Transcribe each of the entries exactly.

^^^^^^^^

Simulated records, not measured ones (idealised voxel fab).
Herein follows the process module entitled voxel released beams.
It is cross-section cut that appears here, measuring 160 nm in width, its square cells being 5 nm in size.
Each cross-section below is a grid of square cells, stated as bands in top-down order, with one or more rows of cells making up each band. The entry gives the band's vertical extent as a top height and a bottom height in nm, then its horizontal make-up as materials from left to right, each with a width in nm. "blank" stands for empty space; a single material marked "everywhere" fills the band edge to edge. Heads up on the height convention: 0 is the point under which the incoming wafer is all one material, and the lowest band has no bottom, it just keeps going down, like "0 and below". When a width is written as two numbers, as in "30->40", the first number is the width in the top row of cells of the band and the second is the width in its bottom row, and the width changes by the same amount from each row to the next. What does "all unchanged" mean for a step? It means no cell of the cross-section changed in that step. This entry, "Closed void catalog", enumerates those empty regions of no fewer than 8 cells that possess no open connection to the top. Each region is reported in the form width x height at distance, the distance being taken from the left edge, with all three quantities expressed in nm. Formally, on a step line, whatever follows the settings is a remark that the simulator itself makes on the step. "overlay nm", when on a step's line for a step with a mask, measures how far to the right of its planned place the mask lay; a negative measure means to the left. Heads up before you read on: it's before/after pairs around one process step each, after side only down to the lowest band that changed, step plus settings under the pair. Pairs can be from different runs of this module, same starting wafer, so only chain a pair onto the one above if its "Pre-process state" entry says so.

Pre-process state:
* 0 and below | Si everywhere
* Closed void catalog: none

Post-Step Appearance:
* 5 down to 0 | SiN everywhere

^^^^^^^^

WRITTEN RESPONSE:
Simulated records, not measured ones (idealised voxel fab).
Herein follows the process module entitled voxel released beams.
It is cross-section cut that appears here, measuring 160 nm in width, its square cells being 5 nm in size.
Each cross-section below is a grid of square cells, stated as bands in top-down order, with one or more rows of cells making up each band. The entry gives the band's vertical extent as a top height and a bottom height in nm, then its horizontal make-up as materials from left to right, each with a width in nm. "blank" stands for empty space; a single material marked "everywhere" fills the band edge to edge. Heads up on the height convention: 0 is the point under which the incoming wafer is all one material, and the lowest band has no bottom, it just keeps going down, like "0 and below". When a width is written as two numbers, as in "30->40", the first number is the width in the top row of cells of the band and the second is the width in its bottom row, and the width changes by the same amount from each row to the next. What does "all unchanged" mean for a step? It means no cell of the cross-section changed in that step. This entry, "Closed void catalog", enumerates those empty regions of no fewer than 8 cells that possess no open connection to the top. Each region is reported in the form width x height at distance, the distance being taken from the left edge, with all three quantities expressed in nm. Formally, on a step line, whatever follows the settings is a remark that the simulator itself makes on the step. "overlay nm", when on a step's line for a step with a mask, measures how far to the right of its planned place the mask lay; a negative measure means to the left. Heads up before you read on: it's before/after pairs around one process step each, after side only down to the lowest band that changed, step plus settings under the pair. Pairs can be from different runs of this module, same starting wafer, so only chain a pair onto the one above if its "Pre-process state" entry says so.

Pre-process state:
* 0 and below | Si everywhere
* Closed void catalog: none

Post-Step Appearance:
* 5 down to 0 | SiN everywhere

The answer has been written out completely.